+++ RECORD EXTRACTS
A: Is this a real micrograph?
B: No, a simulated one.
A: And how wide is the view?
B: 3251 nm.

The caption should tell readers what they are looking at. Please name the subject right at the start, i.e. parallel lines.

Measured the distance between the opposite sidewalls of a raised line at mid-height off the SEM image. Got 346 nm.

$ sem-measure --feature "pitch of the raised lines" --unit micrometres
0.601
++++++

__ACTIVITY__. Using the data above, reproduce exactly the lines between those holding "B: No, a simulated one." and "Measured the distance", inclusive, and no others.

__ANSWER SECTION__.
B: No, a simulated one.
A: And how wide is the view?
B: 3251 nm.

The caption should tell readers what they are looking at. Please name the subject right at the start, i.e. parallel lines.

Measured the distance between the opposite sidewalls of a raised line at mid-height off the SEM image. Got 346 nm.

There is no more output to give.